● Exercise:
Transcribe all of the records exactly, leaving every line as it is.

● Listed entries:
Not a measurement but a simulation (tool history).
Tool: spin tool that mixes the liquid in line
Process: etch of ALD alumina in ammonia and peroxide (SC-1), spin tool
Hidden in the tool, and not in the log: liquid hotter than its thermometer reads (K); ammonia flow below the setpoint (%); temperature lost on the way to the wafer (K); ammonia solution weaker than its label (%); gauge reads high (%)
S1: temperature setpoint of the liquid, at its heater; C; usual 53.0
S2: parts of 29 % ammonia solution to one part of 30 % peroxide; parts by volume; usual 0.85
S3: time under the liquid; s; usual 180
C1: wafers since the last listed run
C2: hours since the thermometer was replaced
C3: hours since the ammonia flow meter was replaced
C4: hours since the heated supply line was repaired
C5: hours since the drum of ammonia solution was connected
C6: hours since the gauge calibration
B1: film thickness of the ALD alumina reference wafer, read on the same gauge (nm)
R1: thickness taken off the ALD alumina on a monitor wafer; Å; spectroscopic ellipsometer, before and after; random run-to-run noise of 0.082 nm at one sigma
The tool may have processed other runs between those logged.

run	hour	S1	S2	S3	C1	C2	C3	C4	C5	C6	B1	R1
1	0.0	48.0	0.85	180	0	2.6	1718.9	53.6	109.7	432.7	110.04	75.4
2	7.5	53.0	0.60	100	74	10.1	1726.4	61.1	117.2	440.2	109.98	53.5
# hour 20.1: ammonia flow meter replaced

● Exercise result:
Not a measurement but a simulation (tool history).
Tool: spin tool that mixes the liquid in line
Process: etch of ALD alumina in ammonia and peroxide (SC-1), spin tool
Hidden in the tool, and not in the log: liquid hotter than its thermometer reads (K); ammonia flow below the setpoint (%); temperature lost on the way to the wafer (K); ammonia solution weaker than its label (%); gauge reads high (%)
S1: temperature setpoint of the liquid, at its heater; C; usual 53.0
S2: parts of 29 % ammonia solution to one part of 30 % peroxide; parts by volume; usual 0.85
S3: time under the liquid; s; usual 180
C1: wafers since the last listed run
C2: hours since the thermometer was replaced
C3: hours since the ammonia flow meter was replaced
C4: hours since the heated supply line was repaired
C5: hours since the drum of ammonia solution was connected
C6: hours since the gauge calibration
B1: film thickness of the ALD alumina reference wafer, read on the same gauge (nm)
R1: thickness taken off the ALD alumina on a monitor wafer; Å; spectroscopic ellipsometer, before and after; random run-to-run noise of 0.082 nm at one sigma
The tool may have processed other runs between those logged.

run	hour	S1	S2	S3	C1	C2	C3	C4	C5	C6	B1	R1
1	0.0	48.0	0.85	180	0	2.6	1718.9	53.6	109.7	432.7	110.04	75.4
2	7.5	53.0	0.60	100	74	10.1	1726.4	61.1	117.2	440.2	109.98	53.5
# hour 20.1: ammonia flow meter replaced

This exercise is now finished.